[WORK TASK]:
In the listing beneath this line, copy exactly the lines starting with the one containing "with the fault: KrF resist -15.7" and going on through the one containing "as written: Cu +36.4 (new film)".

[DATA EXCERPTS]:

━━━━━━━━━━━━━━━━

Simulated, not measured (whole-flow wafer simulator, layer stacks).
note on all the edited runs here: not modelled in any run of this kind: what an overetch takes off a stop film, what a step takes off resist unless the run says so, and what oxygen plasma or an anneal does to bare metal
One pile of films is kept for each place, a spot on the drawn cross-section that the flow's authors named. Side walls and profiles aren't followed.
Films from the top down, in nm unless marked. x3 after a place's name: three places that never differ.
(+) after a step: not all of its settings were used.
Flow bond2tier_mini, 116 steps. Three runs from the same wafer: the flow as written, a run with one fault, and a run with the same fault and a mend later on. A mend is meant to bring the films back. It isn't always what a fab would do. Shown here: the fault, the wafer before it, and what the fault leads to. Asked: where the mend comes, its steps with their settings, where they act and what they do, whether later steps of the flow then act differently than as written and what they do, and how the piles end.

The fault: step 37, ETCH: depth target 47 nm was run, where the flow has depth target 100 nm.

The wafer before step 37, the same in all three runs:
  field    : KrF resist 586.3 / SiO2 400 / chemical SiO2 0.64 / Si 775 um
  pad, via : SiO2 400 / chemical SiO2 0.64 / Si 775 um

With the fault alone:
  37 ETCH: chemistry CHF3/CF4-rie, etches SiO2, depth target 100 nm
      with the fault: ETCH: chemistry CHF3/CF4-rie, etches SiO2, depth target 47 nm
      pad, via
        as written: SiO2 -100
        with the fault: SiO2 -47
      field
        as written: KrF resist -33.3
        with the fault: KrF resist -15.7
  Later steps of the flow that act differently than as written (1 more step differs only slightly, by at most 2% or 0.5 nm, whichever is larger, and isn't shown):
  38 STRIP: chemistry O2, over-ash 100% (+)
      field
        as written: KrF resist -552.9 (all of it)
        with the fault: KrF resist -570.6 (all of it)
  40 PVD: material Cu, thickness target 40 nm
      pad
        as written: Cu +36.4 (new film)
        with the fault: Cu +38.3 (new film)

━━━━━━━━━━━━━━━━

[RESPONSE AREA]:
        with the fault: KrF resist -15.7
  Later steps of the flow that act differently than as written (1 more step differs only slightly, by at most 2% or 0.5 nm, whichever is larger, and isn't shown):
  38 STRIP: chemistry O2, over-ash 100% (+)
      field
        as written: KrF resist -552.9 (all of it)
        with the fault: KrF resist -570.6 (all of it)
  40 PVD: material Cu, thickness target 40 nm
      pad
        as written: Cu +36.4 (new film)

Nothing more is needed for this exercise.